**Work task:** Give back exactly the lines of the material below that start at the line containing "Equipment: hot nanoimprint" and end at the line containing "Process run on", and no others.

-*-*-

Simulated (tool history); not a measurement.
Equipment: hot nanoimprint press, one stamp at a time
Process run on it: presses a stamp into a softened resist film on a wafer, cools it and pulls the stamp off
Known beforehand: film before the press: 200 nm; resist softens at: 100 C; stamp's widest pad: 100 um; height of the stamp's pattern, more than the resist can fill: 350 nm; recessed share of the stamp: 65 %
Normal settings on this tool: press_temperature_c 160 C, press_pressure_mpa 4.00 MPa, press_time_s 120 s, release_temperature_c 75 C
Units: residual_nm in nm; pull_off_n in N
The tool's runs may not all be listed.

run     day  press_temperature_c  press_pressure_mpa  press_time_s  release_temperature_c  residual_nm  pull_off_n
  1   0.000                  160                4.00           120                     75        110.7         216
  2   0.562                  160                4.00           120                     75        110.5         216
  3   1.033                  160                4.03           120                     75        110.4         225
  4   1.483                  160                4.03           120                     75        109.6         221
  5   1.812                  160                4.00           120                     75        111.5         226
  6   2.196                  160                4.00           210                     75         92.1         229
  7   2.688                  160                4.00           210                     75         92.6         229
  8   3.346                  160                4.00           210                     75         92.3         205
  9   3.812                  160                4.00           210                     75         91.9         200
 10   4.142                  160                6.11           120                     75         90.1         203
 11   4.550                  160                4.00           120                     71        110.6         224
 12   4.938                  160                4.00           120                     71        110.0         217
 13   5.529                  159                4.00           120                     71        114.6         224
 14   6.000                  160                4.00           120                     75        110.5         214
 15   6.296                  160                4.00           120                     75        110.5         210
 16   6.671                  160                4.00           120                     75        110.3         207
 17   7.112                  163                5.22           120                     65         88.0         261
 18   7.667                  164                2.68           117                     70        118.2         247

-*-*-

**Worked solution:**
Equipment: hot nanoimprint press, one stamp at a time
Process run on it: presses a stamp into a softened resist film on a wafer, cools it and pulls the stamp off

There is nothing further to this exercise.